§ **DATA**:
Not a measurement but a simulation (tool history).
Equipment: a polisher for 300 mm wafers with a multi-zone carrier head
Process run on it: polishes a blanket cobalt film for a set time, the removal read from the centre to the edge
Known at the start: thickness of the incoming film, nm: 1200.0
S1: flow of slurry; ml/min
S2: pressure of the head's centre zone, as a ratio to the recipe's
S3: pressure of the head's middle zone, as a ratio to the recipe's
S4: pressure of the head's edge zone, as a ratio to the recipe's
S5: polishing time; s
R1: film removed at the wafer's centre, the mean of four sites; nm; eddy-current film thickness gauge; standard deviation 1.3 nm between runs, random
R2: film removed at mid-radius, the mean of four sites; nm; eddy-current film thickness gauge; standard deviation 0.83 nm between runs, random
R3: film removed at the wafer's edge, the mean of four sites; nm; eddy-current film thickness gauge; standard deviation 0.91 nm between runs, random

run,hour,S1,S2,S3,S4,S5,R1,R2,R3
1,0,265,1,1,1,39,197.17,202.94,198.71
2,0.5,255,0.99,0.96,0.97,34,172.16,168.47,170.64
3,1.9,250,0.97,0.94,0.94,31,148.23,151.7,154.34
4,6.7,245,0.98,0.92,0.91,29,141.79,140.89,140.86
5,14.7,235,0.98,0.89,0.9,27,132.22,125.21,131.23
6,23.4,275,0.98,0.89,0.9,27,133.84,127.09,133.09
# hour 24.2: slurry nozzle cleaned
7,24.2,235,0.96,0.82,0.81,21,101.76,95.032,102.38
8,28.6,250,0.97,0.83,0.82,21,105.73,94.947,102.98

§ **ASSIGNMENT**:
Retype word for word everything in the listing above from the line that holds "S4: pressure of" down to the line that holds "7,24.2,235,0.96,0.82,0.81,21,101.76,95.032,102.38". Keep both end lines and leave out the rest.

§ **RESULT**:
S4: pressure of the head's edge zone, as a ratio to the recipe's
S5: polishing time; s
R1: film removed at the wafer's centre, the mean of four sites; nm; eddy-current film thickness gauge; standard deviation 1.3 nm between runs, random
R2: film removed at mid-radius, the mean of four sites; nm; eddy-current film thickness gauge; standard deviation 0.83 nm between runs, random
R3: film removed at the wafer's edge, the mean of four sites; nm; eddy-current film thickness gauge; standard deviation 0.91 nm between runs, random

run,hour,S1,S2,S3,S4,S5,R1,R2,R3
1,0,265,1,1,1,39,197.17,202.94,198.71
2,0.5,255,0.99,0.96,0.97,34,172.16,168.47,170.64
3,1.9,250,0.97,0.94,0.94,31,148.23,151.7,154.34
4,6.7,245,0.98,0.92,0.91,29,141.79,140.89,140.86
5,14.7,235,0.98,0.89,0.9,27,132.22,125.21,131.23
6,23.4,275,0.98,0.89,0.9,27,133.84,127.09,133.09
# hour 24.2: slurry nozzle cleaned
7,24.2,235,0.96,0.82,0.81,21,101.76,95.032,102.38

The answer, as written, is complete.